···
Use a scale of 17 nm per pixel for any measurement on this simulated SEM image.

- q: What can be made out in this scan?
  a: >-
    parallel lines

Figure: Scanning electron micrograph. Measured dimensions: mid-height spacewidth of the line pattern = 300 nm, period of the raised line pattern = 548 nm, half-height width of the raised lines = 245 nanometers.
···

*Work order*:
Print exactly the lines from the beginning of the entries through the line with "parallel lines". Output nothing more.

*Exercise answer*:
Use a scale of 17 nm per pixel for any measurement on this simulated SEM image.

- q: What can be made out in this scan?
  a: >-
    parallel lines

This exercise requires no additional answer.